━━━━━━━━━━
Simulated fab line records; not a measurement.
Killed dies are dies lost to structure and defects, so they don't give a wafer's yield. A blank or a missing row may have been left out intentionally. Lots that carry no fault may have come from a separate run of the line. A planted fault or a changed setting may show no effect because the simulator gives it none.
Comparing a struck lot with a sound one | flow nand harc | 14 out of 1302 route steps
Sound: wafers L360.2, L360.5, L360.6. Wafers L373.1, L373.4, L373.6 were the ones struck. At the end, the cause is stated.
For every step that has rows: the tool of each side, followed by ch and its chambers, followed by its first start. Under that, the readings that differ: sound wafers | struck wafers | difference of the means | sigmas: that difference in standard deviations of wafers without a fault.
━━━━━━━━━━

Work request: Each of the records should be retyped exactly.

Task answer:
Simulated fab line records; not a measurement.
Killed dies are dies lost to structure and defects, so they don't give a wafer's yield. A blank or a missing row may have been left out intentionally. Lots that carry no fault may have come from a separate run of the line. A planted fault or a changed setting may show no effect because the simulator gives it none.
Comparing a struck lot with a sound one | flow nand harc | 14 out of 1302 route steps
Sound: wafers L360.2, L360.5, L360.6. Wafers L373.1, L373.4, L373.6 were the ones struck. At the end, the cause is stated.
For every step that has rows: the tool of each side, followed by ch and its chambers, followed by its first start. Under that, the readings that differ: sound wafers | struck wafers | difference of the means | sigmas: that difference in standard deviations of wafers without a fault.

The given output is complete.